**Data excerpts:**
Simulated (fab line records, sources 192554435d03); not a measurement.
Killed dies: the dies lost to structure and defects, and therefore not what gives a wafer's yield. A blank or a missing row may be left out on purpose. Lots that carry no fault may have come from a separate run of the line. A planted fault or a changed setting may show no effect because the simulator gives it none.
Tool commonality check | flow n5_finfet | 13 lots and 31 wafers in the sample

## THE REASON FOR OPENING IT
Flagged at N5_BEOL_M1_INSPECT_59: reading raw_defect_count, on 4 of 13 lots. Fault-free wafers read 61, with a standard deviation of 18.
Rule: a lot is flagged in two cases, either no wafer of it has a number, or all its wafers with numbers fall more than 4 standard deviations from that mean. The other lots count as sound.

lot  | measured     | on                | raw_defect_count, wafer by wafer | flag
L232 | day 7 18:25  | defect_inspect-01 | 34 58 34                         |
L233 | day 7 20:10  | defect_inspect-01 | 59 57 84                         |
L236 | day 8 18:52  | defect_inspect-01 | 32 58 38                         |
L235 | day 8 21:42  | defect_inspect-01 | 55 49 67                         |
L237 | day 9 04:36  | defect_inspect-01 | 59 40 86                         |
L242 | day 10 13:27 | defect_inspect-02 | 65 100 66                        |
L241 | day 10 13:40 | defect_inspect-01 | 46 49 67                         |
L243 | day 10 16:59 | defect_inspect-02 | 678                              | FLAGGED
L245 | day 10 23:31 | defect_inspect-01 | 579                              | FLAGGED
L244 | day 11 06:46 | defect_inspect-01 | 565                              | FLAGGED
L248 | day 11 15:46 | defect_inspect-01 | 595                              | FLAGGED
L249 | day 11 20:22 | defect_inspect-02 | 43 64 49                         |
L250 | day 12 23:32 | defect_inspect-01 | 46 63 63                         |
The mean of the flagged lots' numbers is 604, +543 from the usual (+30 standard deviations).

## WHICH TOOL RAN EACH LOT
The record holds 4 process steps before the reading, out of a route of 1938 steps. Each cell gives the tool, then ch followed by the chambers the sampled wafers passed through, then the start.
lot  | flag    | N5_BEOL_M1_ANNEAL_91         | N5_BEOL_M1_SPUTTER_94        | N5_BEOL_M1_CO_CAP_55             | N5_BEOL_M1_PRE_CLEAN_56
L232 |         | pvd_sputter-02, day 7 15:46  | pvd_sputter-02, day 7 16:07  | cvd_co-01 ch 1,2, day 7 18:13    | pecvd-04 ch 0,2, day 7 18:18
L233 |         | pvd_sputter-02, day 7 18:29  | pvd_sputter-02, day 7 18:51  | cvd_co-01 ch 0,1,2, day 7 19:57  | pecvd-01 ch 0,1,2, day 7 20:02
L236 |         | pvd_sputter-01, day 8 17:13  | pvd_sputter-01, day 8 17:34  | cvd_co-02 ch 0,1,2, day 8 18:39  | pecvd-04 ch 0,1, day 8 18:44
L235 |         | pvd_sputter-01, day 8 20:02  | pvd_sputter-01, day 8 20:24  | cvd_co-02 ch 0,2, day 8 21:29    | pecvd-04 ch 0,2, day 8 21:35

**Action item:**
Everything in the material above from the line that has "L248 | day 11" through the line that has "## WHICH TOOL RAN EACH LOT" must be duplicated exactly, with no other lines given.

**Written solution:**
L248 | day 11 15:46 | defect_inspect-01 | 595                              | FLAGGED
L249 | day 11 20:22 | defect_inspect-02 | 43 64 49                         |
L250 | day 12 23:32 | defect_inspect-01 | 46 63 63                         |
The mean of the flagged lots' numbers is 604, +543 from the usual (+30 standard deviations).

## WHICH TOOL RAN EACH LOT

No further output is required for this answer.